__EXERCISE DATA__
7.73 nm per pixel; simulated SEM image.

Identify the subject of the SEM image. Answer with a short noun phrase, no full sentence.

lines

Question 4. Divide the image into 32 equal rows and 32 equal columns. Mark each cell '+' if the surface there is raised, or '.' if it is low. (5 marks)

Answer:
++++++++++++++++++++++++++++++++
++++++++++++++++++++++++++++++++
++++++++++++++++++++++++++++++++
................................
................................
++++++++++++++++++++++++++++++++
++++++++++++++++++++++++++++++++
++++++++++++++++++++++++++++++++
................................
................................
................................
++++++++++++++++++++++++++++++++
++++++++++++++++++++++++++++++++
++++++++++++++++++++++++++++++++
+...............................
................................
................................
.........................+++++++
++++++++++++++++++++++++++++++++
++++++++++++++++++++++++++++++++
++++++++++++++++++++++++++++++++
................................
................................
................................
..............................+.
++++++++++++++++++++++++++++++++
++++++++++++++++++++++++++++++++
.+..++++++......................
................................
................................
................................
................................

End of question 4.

__WORK TASK__
Output all of the entries without altering a single word.

__RESPONSE__
7.73 nm per pixel; simulated SEM image.

Identify the subject of the SEM image. Answer with a short noun phrase, no full sentence.

lines

Question 4. Divide the image into 32 equal rows and 32 equal columns. Mark each cell '+' if the surface there is raised, or '.' if it is low. (5 marks)

Answer:
++++++++++++++++++++++++++++++++
++++++++++++++++++++++++++++++++
++++++++++++++++++++++++++++++++
................................
................................
++++++++++++++++++++++++++++++++
++++++++++++++++++++++++++++++++
++++++++++++++++++++++++++++++++
................................
................................
................................
++++++++++++++++++++++++++++++++
++++++++++++++++++++++++++++++++
++++++++++++++++++++++++++++++++
+...............................
................................
................................
.........................+++++++
++++++++++++++++++++++++++++++++
++++++++++++++++++++++++++++++++
++++++++++++++++++++++++++++++++
................................
................................
................................
..............................+.
++++++++++++++++++++++++++++++++
++++++++++++++++++++++++++++++++
.+..++++++......................
................................
................................
................................
................................

End of question 4.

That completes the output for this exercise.